RECORDS PROVIDED:
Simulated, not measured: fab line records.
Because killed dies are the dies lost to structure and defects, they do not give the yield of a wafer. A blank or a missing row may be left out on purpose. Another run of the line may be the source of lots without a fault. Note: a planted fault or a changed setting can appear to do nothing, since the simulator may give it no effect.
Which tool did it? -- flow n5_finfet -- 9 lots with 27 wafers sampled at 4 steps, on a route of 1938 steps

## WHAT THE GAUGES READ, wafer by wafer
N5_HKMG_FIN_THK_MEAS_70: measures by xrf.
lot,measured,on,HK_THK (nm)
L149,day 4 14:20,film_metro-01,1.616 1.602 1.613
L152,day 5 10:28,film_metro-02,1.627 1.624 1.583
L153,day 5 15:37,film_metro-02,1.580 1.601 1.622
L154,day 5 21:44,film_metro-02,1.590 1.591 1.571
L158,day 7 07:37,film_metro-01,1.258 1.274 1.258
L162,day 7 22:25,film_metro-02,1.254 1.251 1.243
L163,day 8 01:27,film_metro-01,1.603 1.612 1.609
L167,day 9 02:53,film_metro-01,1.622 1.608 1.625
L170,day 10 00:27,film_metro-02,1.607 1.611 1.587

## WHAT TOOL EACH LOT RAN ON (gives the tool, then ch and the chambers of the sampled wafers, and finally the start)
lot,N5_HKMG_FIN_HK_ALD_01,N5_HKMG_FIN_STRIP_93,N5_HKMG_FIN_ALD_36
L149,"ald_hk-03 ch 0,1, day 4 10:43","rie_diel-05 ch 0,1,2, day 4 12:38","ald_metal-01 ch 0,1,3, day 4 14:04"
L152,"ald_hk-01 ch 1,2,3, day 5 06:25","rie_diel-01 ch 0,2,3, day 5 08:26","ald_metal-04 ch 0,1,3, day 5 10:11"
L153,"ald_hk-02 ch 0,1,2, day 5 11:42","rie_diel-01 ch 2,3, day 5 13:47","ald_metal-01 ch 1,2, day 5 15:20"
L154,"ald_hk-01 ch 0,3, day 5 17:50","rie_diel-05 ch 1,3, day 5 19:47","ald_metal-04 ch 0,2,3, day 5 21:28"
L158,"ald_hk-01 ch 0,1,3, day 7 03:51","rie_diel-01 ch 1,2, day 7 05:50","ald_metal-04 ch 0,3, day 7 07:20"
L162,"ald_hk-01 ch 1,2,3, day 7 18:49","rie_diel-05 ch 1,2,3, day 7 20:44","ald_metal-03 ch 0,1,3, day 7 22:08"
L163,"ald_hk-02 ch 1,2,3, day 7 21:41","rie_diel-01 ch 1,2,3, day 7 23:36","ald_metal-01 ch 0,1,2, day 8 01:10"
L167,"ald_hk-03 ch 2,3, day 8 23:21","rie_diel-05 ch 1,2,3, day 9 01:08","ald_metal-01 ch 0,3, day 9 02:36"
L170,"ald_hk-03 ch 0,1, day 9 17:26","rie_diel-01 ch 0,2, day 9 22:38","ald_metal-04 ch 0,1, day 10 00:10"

TASK ITEM: Repeat exactly the lines above from the one with "L154,day 5 21:44,film_metro-02,1.590" up to and including the one with "L170,day 10 00:27,film_metro-02,1.607". No other line belongs in the reply.

ANSWER BOX:
L154,day 5 21:44,film_metro-02,1.590 1.591 1.571
L158,day 7 07:37,film_metro-01,1.258 1.274 1.258
L162,day 7 22:25,film_metro-02,1.254 1.251 1.243
L163,day 8 01:27,film_metro-01,1.603 1.612 1.609
L167,day 9 02:53,film_metro-01,1.622 1.608 1.625
L170,day 10 00:27,film_metro-02,1.607 1.611 1.587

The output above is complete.